* _BRIEF_
Of the material below, only the lines from the line containing "alike: a reading" down to the line containing "The two part" belong in the answer, written out exactly.

*** DATA LISTING ***

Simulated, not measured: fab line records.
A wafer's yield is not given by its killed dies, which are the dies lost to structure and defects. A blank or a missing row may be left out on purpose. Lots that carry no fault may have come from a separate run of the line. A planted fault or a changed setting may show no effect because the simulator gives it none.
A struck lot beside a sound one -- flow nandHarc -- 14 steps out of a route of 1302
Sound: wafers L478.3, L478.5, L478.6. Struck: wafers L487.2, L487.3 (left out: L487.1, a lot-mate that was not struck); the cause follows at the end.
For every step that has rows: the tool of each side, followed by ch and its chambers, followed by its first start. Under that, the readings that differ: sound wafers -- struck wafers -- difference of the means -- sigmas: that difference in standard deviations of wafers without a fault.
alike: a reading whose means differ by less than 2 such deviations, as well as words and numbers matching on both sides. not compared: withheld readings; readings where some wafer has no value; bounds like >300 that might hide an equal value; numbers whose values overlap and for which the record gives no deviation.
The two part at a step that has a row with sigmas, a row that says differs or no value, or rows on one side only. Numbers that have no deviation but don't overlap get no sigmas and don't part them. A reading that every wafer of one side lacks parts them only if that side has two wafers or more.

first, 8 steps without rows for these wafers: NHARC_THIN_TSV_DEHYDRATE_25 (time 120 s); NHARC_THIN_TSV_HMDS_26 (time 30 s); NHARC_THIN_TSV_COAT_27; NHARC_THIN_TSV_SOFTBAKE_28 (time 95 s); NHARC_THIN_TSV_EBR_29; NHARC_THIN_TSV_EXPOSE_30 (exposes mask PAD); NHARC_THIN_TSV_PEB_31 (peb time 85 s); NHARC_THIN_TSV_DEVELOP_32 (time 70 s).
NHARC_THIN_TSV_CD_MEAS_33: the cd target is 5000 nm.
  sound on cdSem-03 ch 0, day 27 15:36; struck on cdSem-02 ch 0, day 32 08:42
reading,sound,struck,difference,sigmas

***

* _RESPONSE BOX_
alike: a reading whose means differ by less than 2 such deviations, as well as words and numbers matching on both sides. not compared: withheld readings; readings where some wafer has no value; bounds like >300 that might hide an equal value; numbers whose values overlap and for which the record gives no deviation.
The two part at a step that has a row with sigmas, a row that says differs or no value, or rows on one side only. Numbers that have no deviation but don't overlap get no sigmas and don't part them. A reading that every wafer of one side lacks parts them only if that side has two wafers or more.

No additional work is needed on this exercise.